◆ DATA EXTRACTS
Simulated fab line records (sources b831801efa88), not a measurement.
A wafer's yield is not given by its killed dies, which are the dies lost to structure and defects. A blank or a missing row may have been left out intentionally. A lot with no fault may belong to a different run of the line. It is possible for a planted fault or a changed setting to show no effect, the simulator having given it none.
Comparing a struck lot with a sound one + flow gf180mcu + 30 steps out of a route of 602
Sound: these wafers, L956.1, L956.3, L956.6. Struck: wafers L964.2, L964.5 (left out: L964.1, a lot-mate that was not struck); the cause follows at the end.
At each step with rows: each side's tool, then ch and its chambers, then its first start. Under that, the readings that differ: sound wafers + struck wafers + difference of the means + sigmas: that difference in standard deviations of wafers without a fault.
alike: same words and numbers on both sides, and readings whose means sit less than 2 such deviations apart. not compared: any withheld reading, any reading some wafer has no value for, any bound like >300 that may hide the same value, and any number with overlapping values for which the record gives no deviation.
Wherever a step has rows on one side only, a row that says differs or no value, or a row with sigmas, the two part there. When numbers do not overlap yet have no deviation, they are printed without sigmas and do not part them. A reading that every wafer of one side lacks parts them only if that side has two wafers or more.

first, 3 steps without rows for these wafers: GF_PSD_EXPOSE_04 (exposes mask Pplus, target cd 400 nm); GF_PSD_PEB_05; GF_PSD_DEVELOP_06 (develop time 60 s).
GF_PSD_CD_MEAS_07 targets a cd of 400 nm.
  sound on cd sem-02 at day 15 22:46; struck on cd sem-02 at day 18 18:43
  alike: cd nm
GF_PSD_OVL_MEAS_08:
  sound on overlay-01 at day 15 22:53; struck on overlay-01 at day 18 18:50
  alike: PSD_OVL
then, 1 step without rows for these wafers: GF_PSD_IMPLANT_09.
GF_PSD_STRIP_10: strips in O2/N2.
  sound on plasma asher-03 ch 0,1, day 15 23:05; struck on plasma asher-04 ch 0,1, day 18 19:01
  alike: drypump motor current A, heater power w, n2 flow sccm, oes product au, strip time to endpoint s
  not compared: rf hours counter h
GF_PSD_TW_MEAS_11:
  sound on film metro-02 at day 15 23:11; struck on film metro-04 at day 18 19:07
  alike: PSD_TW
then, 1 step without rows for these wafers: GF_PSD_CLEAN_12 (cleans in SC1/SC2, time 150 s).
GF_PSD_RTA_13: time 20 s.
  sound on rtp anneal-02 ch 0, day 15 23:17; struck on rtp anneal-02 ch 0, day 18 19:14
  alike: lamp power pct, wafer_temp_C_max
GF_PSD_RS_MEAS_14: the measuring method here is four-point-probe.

◆ WORK ORDER
Quote every line from the beginning of the entries up to and including the line that contains "alike: same words".

◆ EXERCISE RESULT
Simulated fab line records (sources b831801efa88), not a measurement.
A wafer's yield is not given by its killed dies, which are the dies lost to structure and defects. A blank or a missing row may have been left out intentionally. A lot with no fault may belong to a different run of the line. It is possible for a planted fault or a changed setting to show no effect, the simulator having given it none.
Comparing a struck lot with a sound one + flow gf180mcu + 30 steps out of a route of 602
Sound: these wafers, L956.1, L956.3, L956.6. Struck: wafers L964.2, L964.5 (left out: L964.1, a lot-mate that was not struck); the cause follows at the end.
At each step with rows: each side's tool, then ch and its chambers, then its first start. Under that, the readings that differ: sound wafers + struck wafers + difference of the means + sigmas: that difference in standard deviations of wafers without a fault.
alike: same words and numbers on both sides, and readings whose means sit less than 2 such deviations apart. not compared: any withheld reading, any reading some wafer has no value for, any bound like >300 that may hide the same value, and any number with overlapping values for which the record gives no deviation.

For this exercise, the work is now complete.